******************************

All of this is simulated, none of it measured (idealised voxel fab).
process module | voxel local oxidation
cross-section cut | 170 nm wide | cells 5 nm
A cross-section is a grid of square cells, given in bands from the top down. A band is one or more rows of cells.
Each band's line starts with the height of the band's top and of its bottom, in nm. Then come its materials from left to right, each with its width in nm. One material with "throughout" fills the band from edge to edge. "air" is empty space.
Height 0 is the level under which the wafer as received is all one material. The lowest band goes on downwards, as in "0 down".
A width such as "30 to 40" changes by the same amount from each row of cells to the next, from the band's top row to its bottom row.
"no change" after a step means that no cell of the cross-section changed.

******************************

Activity: Your answer must be the complete listing, reproduced exactly.

Problem solution:
All of this is simulated, none of it measured (idealised voxel fab).
process module | voxel local oxidation
cross-section cut | 170 nm wide | cells 5 nm
A cross-section is a grid of square cells, given in bands from the top down. A band is one or more rows of cells.
Each band's line starts with the height of the band's top and of its bottom, in nm. Then come its materials from left to right, each with its width in nm. One material with "throughout" fills the band from edge to edge. "air" is empty space.
Height 0 is the level under which the wafer as received is all one material. The lowest band goes on downwards, as in "0 down".
A width such as "30 to 40" changes by the same amount from each row of cells to the next, from the band's top row to its bottom row.
"no change" after a step means that no cell of the cross-section changed.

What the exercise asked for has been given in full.